+ + + + +
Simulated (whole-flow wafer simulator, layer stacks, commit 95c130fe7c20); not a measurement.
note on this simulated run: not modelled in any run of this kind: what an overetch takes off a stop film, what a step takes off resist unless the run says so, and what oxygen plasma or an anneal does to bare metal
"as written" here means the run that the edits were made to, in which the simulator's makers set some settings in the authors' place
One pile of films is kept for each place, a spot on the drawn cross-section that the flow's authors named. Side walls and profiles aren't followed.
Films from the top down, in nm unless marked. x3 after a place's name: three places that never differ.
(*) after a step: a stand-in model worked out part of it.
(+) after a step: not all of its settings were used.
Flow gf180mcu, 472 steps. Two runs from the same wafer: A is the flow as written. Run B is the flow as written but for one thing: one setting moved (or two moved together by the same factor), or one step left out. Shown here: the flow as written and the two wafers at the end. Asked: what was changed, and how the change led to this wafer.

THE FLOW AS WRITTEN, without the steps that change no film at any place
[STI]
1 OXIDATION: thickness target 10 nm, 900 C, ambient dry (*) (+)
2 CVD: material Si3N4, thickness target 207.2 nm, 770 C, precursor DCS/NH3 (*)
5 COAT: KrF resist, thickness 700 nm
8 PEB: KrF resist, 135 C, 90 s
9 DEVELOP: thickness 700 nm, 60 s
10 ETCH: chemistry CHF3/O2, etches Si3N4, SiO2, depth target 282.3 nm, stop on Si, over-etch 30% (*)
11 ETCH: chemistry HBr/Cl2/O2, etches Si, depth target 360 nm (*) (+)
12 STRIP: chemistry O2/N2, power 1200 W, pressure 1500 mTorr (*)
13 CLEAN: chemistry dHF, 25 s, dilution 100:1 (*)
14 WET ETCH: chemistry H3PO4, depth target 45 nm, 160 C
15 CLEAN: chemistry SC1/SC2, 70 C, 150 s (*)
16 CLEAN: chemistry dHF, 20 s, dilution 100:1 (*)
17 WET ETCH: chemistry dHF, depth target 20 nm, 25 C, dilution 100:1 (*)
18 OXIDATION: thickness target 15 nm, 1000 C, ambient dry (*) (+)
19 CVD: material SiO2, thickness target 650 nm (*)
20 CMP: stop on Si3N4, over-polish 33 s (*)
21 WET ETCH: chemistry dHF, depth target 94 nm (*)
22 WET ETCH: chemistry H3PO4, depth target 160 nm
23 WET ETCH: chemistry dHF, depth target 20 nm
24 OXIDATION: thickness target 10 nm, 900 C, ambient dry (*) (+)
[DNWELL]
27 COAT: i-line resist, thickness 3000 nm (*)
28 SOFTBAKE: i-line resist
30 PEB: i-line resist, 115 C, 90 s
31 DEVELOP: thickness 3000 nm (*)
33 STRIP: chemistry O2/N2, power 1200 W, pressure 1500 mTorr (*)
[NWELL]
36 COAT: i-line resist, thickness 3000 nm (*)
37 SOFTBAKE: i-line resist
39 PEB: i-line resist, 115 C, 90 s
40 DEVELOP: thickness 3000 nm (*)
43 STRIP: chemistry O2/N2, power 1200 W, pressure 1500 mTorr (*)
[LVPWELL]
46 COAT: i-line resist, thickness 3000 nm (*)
+ + + + +

Assignment: Look above for the line containing "11 ETCH: chemistry" and the line containing "20 CMP: stop on Si3N4, over-polish 33 s (*)". Transcribe both, with the lines between them, exactly.

Your response:
11 ETCH: chemistry HBr/Cl2/O2, etches Si, depth target 360 nm (*) (+)
12 STRIP: chemistry O2/N2, power 1200 W, pressure 1500 mTorr (*)
13 CLEAN: chemistry dHF, 25 s, dilution 100:1 (*)
14 WET ETCH: chemistry H3PO4, depth target 45 nm, 160 C
15 CLEAN: chemistry SC1/SC2, 70 C, 150 s (*)
16 CLEAN: chemistry dHF, 20 s, dilution 100:1 (*)
17 WET ETCH: chemistry dHF, depth target 20 nm, 25 C, dilution 100:1 (*)
18 OXIDATION: thickness target 15 nm, 1000 C, ambient dry (*) (+)
19 CVD: material SiO2, thickness target 650 nm (*)
20 CMP: stop on Si3N4, over-polish 33 s (*)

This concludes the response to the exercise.